_Work instruction_
Make a word-for-word copy of the entries below from their first line through the line with "6 CONFORMAL_DEP | material SiCN | thk nm 10", and add nothing.

##########
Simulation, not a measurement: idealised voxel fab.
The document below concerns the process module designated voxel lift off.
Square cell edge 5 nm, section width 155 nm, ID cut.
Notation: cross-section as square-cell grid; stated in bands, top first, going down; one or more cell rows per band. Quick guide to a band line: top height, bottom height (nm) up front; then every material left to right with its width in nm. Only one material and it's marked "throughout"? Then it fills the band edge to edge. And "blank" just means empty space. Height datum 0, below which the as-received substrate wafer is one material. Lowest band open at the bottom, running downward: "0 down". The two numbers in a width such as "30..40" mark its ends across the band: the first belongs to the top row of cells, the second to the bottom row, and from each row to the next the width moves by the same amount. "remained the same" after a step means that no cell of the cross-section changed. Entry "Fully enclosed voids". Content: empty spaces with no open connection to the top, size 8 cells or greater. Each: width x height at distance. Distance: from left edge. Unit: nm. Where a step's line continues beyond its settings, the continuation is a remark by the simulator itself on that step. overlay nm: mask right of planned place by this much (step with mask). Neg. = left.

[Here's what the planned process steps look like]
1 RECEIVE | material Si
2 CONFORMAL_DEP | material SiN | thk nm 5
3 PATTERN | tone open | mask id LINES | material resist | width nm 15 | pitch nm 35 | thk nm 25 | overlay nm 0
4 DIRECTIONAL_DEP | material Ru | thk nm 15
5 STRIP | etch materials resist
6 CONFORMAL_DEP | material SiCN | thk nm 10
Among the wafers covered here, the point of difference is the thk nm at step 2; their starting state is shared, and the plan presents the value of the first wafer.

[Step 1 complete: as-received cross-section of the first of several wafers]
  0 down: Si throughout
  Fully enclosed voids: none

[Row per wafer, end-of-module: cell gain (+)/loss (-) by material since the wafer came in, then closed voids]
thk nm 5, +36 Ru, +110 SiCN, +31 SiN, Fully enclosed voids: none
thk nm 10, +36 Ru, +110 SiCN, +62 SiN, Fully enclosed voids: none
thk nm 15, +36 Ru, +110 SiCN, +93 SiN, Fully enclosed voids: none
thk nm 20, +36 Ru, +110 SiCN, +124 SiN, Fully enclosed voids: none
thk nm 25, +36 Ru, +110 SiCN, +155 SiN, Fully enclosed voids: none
##########

_Answer space_
Simulation, not a measurement: idealised voxel fab.
The document below concerns the process module designated voxel lift off.
Square cell edge 5 nm, section width 155 nm, ID cut.
Notation: cross-section as square-cell grid; stated in bands, top first, going down; one or more cell rows per band. Quick guide to a band line: top height, bottom height (nm) up front; then every material left to right with its width in nm. Only one material and it's marked "throughout"? Then it fills the band edge to edge. And "blank" just means empty space. Height datum 0, below which the as-received substrate wafer is one material. Lowest band open at the bottom, running downward: "0 down". The two numbers in a width such as "30..40" mark its ends across the band: the first belongs to the top row of cells, the second to the bottom row, and from each row to the next the width moves by the same amount. "remained the same" after a step means that no cell of the cross-section changed. Entry "Fully enclosed voids". Content: empty spaces with no open connection to the top, size 8 cells or greater. Each: width x height at distance. Distance: from left edge. Unit: nm. Where a step's line continues beyond its settings, the continuation is a remark by the simulator itself on that step. overlay nm: mask right of planned place by this much (step with mask). Neg. = left.

[Here's what the planned process steps look like]
1 RECEIVE | material Si
2 CONFORMAL_DEP | material SiN | thk nm 5
3 PATTERN | tone open | mask id LINES | material resist | width nm 15 | pitch nm 35 | thk nm 25 | overlay nm 0
4 DIRECTIONAL_DEP | material Ru | thk nm 15
5 STRIP | etch materials resist
6 CONFORMAL_DEP | material SiCN | thk nm 10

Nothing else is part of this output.